Can you return the records below exactly as they stand, but only from the first line through the one with "step 17, SOFTBAKE (KrF resist)"?

====

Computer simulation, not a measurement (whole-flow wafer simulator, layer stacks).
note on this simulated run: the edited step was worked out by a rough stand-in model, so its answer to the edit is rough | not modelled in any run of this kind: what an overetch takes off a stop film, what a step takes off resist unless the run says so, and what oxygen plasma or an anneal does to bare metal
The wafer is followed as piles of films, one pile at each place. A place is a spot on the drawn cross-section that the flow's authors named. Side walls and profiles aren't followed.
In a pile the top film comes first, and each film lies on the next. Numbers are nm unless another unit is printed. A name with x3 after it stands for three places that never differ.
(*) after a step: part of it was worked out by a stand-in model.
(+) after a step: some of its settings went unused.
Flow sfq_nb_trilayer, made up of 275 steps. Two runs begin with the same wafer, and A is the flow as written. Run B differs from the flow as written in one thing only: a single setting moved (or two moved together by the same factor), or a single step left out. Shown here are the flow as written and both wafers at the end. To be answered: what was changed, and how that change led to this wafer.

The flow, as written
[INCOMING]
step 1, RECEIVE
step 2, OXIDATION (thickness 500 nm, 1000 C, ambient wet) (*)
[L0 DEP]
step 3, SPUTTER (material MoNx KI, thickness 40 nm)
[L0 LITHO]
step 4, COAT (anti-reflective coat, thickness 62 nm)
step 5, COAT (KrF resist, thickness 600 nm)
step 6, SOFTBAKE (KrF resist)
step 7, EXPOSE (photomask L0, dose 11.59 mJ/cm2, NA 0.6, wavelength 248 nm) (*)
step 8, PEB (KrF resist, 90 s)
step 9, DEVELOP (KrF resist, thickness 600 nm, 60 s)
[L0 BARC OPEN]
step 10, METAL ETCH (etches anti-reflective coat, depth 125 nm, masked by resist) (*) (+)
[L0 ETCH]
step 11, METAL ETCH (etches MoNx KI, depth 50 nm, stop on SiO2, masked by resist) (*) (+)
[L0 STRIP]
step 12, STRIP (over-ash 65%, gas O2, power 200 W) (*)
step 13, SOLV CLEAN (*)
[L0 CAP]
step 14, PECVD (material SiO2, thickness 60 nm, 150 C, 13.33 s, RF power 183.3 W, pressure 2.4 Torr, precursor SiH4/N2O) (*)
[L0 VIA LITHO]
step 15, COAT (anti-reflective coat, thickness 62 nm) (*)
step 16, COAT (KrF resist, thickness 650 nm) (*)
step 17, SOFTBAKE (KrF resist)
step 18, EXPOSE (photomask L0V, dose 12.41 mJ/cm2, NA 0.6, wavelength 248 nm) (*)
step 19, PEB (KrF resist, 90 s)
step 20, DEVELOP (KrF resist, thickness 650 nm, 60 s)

====

— ANSWER SPACE —
Computer simulation, not a measurement (whole-flow wafer simulator, layer stacks).
note on this simulated run: the edited step was worked out by a rough stand-in model, so its answer to the edit is rough | not modelled in any run of this kind: what an overetch takes off a stop film, what a step takes off resist unless the run says so, and what oxygen plasma or an anneal does to bare metal
The wafer is followed as piles of films, one pile at each place. A place is a spot on the drawn cross-section that the flow's authors named. Side walls and profiles aren't followed.
In a pile the top film comes first, and each film lies on the next. Numbers are nm unless another unit is printed. A name with x3 after it stands for three places that never differ.
(*) after a step: part of it was worked out by a stand-in model.
(+) after a step: some of its settings went unused.
Flow sfq_nb_trilayer, made up of 275 steps. Two runs begin with the same wafer, and A is the flow as written. Run B differs from the flow as written in one thing only: a single setting moved (or two moved together by the same factor), or a single step left out. Shown here are the flow as written and both wafers at the end. To be answered: what was changed, and how that change led to this wafer.

The flow, as written
[INCOMING]
step 1, RECEIVE
step 2, OXIDATION (thickness 500 nm, 1000 C, ambient wet) (*)
[L0 DEP]
step 3, SPUTTER (material MoNx KI, thickness 40 nm)
[L0 LITHO]
step 4, COAT (anti-reflective coat, thickness 62 nm)
step 5, COAT (KrF resist, thickness 600 nm)
step 6, SOFTBAKE (KrF resist)
step 7, EXPOSE (photomask L0, dose 11.59 mJ/cm2, NA 0.6, wavelength 248 nm) (*)
step 8, PEB (KrF resist, 90 s)
step 9, DEVELOP (KrF resist, thickness 600 nm, 60 s)
[L0 BARC OPEN]
step 10, METAL ETCH (etches anti-reflective coat, depth 125 nm, masked by resist) (*) (+)
[L0 ETCH]
step 11, METAL ETCH (etches MoNx KI, depth 50 nm, stop on SiO2, masked by resist) (*) (+)
[L0 STRIP]
step 12, STRIP (over-ash 65%, gas O2, power 200 W) (*)
step 13, SOLV CLEAN (*)
[L0 CAP]
step 14, PECVD (material SiO2, thickness 60 nm, 150 C, 13.33 s, RF power 183.3 W, pressure 2.4 Torr, precursor SiH4/N2O) (*)
[L0 VIA LITHO]
step 15, COAT (anti-reflective coat, thickness 62 nm) (*)
step 16, COAT (KrF resist, thickness 650 nm) (*)
step 17, SOFTBAKE (KrF resist)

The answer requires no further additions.